LISTED ENTRIES:
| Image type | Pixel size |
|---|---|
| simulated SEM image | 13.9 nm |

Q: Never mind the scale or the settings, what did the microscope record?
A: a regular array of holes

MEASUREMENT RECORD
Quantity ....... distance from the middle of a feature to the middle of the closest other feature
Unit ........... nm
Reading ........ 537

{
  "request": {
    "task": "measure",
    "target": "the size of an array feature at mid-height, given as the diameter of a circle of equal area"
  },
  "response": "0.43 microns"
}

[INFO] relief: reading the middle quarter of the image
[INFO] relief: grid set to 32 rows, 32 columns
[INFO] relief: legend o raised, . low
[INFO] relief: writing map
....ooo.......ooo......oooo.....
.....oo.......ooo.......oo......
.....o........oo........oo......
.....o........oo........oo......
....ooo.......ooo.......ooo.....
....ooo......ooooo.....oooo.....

WORK ORDER:
Transcribe every record exactly.

TASK RESPONSE:
| Image type | Pixel size |
|---|---|
| simulated SEM image | 13.9 nm |

Q: Never mind the scale or the settings, what did the microscope record?
A: a regular array of holes

MEASUREMENT RECORD
Quantity ....... distance from the middle of a feature to the middle of the closest other feature
Unit ........... nm
Reading ........ 537

{
  "request": {
    "task": "measure",
    "target": "the size of an array feature at mid-height, given as the diameter of a circle of equal area"
  },
  "response": "0.43 microns"
}

[INFO] relief: reading the middle quarter of the image
[INFO] relief: grid set to 32 rows, 32 columns
[INFO] relief: legend o raised, . low
[INFO] relief: writing map
....ooo.......ooo......oooo.....
.....oo.......ooo.......oo......
.....o........oo........oo......
.....o........oo........oo......
....ooo.......ooo.......ooo.....
....ooo......ooooo.....oooo.....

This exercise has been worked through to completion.